--- --- ---

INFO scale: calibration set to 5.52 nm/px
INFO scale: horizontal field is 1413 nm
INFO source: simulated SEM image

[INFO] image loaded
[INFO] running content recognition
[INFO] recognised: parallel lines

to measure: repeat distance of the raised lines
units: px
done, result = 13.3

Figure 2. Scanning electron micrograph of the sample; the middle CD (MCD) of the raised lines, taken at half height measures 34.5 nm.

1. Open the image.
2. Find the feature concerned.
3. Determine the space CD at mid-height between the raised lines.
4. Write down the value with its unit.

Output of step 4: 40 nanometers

--- --- ---

■ **ACTIVITY**
When you restate the listing, keep each line identical to the original.

■ **REPLY**
INFO scale: calibration set to 5.52 nm/px
INFO scale: horizontal field is 1413 nm
INFO source: simulated SEM image

[INFO] image loaded
[INFO] running content recognition
[INFO] recognised: parallel lines

to measure: repeat distance of the raised lines
units: px
done, result = 13.3

Figure 2. Scanning electron micrograph of the sample; the middle CD (MCD) of the raised lines, taken at half height measures 34.5 nm.

1. Open the image.
2. Find the feature concerned.
3. Determine the space CD at mid-height between the raised lines.
4. Write down the value with its unit.

Output of step 4: 40 nanometers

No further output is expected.